......

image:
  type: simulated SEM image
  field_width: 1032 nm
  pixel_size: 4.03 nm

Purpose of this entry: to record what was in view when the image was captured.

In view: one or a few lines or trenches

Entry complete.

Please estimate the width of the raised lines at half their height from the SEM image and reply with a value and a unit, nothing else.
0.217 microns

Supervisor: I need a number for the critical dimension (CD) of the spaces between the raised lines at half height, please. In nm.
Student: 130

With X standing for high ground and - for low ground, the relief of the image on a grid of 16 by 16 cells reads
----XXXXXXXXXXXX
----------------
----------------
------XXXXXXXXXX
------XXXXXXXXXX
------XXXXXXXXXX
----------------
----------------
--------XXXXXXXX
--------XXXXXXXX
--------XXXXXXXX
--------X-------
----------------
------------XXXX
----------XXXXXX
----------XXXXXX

......

### WORK ITEM
Restate the data word for word, leaving nothing out.

### RESPONSE BOX
image:
  type: simulated SEM image
  field_width: 1032 nm
  pixel_size: 4.03 nm

Purpose of this entry: to record what was in view when the image was captured.

In view: one or a few lines or trenches

Entry complete.

Please estimate the width of the raised lines at half their height from the SEM image and reply with a value and a unit, nothing else.
0.217 microns

Supervisor: I need a number for the critical dimension (CD) of the spaces between the raised lines at half height, please. In nm.
Student: 130

With X standing for high ground and - for low ground, the relief of the image on a grid of 16 by 16 cells reads
----XXXXXXXXXXXX
----------------
----------------
------XXXXXXXXXX
------XXXXXXXXXX
------XXXXXXXXXX
----------------
----------------
--------XXXXXXXX
--------XXXXXXXX
--------XXXXXXXX
--------X-------
----------------
------------XXXX
----------XXXXXX
----------XXXXXX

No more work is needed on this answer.